ACTIVITY
Beginning with the first line, please repeat the entries exactly and end on the line that contains "Each band's line".

MATERIAL SUPPLIED
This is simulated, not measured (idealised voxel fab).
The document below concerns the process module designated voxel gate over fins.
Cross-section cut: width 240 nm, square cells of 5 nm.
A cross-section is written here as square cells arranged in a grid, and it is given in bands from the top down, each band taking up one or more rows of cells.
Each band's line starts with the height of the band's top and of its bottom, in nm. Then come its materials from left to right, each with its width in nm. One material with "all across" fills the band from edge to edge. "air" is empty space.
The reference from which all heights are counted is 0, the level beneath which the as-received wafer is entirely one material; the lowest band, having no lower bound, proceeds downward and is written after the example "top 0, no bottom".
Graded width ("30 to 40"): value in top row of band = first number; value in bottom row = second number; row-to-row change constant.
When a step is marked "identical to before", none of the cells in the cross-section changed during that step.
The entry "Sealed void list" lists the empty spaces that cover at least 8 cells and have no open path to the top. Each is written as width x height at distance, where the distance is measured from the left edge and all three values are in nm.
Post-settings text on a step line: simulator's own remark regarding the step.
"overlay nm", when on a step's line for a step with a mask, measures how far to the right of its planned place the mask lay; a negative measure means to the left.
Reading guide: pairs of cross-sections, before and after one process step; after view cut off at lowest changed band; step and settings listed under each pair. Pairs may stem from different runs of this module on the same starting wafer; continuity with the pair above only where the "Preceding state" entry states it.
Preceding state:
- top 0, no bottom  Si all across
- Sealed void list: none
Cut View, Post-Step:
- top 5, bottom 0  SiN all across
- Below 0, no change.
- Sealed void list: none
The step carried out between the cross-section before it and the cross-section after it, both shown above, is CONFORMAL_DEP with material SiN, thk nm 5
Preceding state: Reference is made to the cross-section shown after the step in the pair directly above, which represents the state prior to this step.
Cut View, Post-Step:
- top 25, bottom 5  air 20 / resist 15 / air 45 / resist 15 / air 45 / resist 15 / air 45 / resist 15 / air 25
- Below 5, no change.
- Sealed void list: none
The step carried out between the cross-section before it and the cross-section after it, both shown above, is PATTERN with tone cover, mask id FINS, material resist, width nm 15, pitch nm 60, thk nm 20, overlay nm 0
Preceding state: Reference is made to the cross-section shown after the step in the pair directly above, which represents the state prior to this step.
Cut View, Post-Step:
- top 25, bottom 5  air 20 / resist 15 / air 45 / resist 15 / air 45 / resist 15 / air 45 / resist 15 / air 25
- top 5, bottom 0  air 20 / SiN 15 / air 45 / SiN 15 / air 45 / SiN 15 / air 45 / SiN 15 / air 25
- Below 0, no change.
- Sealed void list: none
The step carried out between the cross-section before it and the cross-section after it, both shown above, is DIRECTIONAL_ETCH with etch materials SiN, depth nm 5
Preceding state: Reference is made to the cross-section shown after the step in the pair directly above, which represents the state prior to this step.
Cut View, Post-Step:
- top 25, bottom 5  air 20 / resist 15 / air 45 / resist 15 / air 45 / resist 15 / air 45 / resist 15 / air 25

WRITTEN SOLUTION
This is simulated, not measured (idealised voxel fab).
The document below concerns the process module designated voxel gate over fins.
Cross-section cut: width 240 nm, square cells of 5 nm.
A cross-section is written here as square cells arranged in a grid, and it is given in bands from the top down, each band taking up one or more rows of cells.
Each band's line starts with the height of the band's top and of its bottom, in nm. Then come its materials from left to right, each with its width in nm. One material with "all across" fills the band from edge to edge. "air" is empty space.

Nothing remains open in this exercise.